Extracted entries:
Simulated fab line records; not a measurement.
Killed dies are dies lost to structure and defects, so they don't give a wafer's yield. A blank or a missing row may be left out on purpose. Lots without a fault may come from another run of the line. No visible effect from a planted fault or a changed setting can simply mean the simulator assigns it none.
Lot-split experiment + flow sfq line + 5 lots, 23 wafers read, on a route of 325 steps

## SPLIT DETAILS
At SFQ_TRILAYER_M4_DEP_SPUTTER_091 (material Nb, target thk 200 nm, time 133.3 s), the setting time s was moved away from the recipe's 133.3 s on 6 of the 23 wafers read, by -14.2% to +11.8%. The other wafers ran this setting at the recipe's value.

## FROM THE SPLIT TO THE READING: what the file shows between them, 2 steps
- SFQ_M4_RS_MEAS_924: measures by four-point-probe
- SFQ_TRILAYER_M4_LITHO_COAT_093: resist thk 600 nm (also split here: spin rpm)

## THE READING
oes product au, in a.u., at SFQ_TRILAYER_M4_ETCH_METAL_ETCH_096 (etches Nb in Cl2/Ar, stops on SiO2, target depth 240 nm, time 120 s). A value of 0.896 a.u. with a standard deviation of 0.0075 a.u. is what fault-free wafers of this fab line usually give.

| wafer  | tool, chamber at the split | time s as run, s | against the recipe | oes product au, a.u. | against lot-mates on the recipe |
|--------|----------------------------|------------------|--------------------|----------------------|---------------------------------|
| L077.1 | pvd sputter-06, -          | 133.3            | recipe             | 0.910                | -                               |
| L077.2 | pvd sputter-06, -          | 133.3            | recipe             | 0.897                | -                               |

Work task: Retype the entries exactly from the first line, stopping after the line with "## SPLIT DETAILS".

Reply:
Simulated fab line records; not a measurement.
Killed dies are dies lost to structure and defects, so they don't give a wafer's yield. A blank or a missing row may be left out on purpose. Lots without a fault may come from another run of the line. No visible effect from a planted fault or a changed setting can simply mean the simulator assigns it none.
Lot-split experiment + flow sfq line + 5 lots, 23 wafers read, on a route of 325 steps

## SPLIT DETAILS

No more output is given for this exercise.